Supplied information Block Start

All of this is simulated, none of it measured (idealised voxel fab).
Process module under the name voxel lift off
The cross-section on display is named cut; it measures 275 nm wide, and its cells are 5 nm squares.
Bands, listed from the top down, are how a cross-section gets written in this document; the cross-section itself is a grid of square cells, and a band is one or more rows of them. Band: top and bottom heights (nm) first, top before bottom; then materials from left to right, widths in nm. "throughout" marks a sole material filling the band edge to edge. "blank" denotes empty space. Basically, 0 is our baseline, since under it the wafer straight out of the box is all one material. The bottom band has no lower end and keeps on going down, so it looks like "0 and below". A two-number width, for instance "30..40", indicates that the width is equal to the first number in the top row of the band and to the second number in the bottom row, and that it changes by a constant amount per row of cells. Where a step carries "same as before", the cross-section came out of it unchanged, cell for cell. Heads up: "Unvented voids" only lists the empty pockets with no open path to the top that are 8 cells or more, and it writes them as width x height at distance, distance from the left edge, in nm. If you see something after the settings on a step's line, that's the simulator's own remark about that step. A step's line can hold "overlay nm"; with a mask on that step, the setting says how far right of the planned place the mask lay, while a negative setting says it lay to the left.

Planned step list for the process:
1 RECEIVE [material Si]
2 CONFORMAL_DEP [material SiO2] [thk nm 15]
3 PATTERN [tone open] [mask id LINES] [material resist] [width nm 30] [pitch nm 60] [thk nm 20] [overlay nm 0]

Supplied information Block End

# Required action:
Only the lines from the top of the data through the line that contains "The cross-section on" should be quoted, exactly as they stand.

# Answer space:
All of this is simulated, none of it measured (idealised voxel fab).
Process module under the name voxel lift off
The cross-section on display is named cut; it measures 275 nm wide, and its cells are 5 nm squares.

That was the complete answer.